* **Action item**:
Return exactly and only these lines: the first of the listing through the one containing "Run 8, hour".

* **Provided information**:
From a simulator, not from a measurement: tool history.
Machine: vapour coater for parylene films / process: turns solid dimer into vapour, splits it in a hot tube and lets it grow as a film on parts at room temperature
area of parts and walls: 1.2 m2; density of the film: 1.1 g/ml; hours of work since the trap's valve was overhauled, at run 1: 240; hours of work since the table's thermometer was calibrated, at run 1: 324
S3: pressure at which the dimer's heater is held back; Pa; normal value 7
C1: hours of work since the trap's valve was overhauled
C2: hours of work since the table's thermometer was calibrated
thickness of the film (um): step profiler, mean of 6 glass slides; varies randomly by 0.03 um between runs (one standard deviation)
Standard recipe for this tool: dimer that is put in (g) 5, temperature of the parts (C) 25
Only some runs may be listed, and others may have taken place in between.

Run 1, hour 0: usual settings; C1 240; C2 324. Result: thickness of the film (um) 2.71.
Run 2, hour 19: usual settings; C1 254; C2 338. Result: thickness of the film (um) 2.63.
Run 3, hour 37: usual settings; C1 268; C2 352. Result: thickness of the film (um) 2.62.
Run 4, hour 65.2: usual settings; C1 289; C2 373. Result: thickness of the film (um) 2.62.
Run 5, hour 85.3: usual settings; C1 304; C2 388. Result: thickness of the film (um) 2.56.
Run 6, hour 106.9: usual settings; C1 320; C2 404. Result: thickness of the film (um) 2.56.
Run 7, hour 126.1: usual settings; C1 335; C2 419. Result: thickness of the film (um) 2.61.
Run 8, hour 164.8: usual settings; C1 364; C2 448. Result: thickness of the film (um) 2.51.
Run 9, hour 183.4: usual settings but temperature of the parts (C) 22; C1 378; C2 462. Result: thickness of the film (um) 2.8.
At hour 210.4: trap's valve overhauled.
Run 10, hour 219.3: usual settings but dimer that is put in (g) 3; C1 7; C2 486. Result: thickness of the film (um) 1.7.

* **Answer space**:
From a simulator, not from a measurement: tool history.
Machine: vapour coater for parylene films / process: turns solid dimer into vapour, splits it in a hot tube and lets it grow as a film on parts at room temperature
area of parts and walls: 1.2 m2; density of the film: 1.1 g/ml; hours of work since the trap's valve was overhauled, at run 1: 240; hours of work since the table's thermometer was calibrated, at run 1: 324
S3: pressure at which the dimer's heater is held back; Pa; normal value 7
C1: hours of work since the trap's valve was overhauled
C2: hours of work since the table's thermometer was calibrated
thickness of the film (um): step profiler, mean of 6 glass slides; varies randomly by 0.03 um between runs (one standard deviation)
Standard recipe for this tool: dimer that is put in (g) 5, temperature of the parts (C) 25
Only some runs may be listed, and others may have taken place in between.

Run 1, hour 0: usual settings; C1 240; C2 324. Result: thickness of the film (um) 2.71.
Run 2, hour 19: usual settings; C1 254; C2 338. Result: thickness of the film (um) 2.63.
Run 3, hour 37: usual settings; C1 268; C2 352. Result: thickness of the film (um) 2.62.
Run 4, hour 65.2: usual settings; C1 289; C2 373. Result: thickness of the film (um) 2.62.
Run 5, hour 85.3: usual settings; C1 304; C2 388. Result: thickness of the film (um) 2.56.
Run 6, hour 106.9: usual settings; C1 320; C2 404. Result: thickness of the film (um) 2.56.
Run 7, hour 126.1: usual settings; C1 335; C2 419. Result: thickness of the film (um) 2.61.
Run 8, hour 164.8: usual settings; C1 364; C2 448. Result: thickness of the film (um) 2.51.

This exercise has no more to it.